* MATERIAL SHOWN:
◆ ◆ ◆ ◆ ◆ ◆ ◆
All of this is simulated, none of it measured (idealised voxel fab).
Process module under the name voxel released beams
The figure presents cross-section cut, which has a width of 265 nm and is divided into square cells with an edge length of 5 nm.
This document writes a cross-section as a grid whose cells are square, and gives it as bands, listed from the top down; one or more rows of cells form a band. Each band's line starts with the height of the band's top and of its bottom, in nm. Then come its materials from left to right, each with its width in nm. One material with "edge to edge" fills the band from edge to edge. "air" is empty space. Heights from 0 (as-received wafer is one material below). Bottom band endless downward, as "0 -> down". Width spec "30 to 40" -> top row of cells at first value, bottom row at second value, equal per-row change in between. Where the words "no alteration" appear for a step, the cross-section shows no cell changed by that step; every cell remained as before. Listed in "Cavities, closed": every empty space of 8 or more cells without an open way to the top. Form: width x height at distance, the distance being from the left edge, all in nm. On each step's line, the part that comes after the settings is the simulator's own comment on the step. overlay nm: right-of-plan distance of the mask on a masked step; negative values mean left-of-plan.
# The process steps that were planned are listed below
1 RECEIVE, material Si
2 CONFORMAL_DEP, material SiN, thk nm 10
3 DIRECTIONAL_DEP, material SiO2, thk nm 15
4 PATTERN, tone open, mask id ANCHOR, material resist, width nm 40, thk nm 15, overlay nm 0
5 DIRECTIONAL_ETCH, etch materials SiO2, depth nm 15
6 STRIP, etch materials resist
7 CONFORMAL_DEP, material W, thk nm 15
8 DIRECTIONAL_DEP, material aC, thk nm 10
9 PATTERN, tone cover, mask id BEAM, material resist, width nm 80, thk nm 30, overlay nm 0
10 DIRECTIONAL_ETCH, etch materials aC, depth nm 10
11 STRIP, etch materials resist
◆ ◆ ◆ ◆ ◆ ◆ ◆

* ACTION ITEM:
Quote exactly the lines running from the start of the listing above through the line where "The figure presents" is found, and output no other lines.

* WORKED SOLUTION:
All of this is simulated, none of it measured (idealised voxel fab).
Process module under the name voxel released beams
The figure presents cross-section cut, which has a width of 265 nm and is divided into square cells with an edge length of 5 nm.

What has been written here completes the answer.